_EXTRACTED ENTRIES_:
• • •
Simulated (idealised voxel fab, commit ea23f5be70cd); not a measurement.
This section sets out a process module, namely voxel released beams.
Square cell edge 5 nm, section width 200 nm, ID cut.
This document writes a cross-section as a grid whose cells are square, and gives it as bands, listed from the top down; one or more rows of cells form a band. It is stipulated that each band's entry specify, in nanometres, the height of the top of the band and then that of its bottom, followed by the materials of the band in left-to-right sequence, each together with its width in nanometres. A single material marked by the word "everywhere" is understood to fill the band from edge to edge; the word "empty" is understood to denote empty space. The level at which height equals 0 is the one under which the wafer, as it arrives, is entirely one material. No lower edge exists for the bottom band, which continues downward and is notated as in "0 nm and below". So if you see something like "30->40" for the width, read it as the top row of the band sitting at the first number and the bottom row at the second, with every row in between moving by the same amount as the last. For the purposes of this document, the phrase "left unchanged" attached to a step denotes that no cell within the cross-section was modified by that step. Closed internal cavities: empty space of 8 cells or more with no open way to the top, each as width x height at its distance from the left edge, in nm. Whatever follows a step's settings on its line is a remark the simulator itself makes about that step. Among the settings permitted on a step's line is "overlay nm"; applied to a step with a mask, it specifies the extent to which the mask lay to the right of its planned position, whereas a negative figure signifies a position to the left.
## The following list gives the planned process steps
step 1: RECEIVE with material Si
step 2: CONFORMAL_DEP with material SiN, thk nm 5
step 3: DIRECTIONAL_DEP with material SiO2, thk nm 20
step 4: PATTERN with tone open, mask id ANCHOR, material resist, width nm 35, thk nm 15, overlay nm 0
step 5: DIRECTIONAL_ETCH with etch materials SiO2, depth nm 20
• • •

_ACTIVITY_: Please copy exactly the lines from the first line of the records above through the line containing "Square cell edge", including both, and nothing more.

_WRITTEN RESPONSE_:
Simulated (idealised voxel fab, commit ea23f5be70cd); not a measurement.
This section sets out a process module, namely voxel released beams.
Square cell edge 5 nm, section width 200 nm, ID cut.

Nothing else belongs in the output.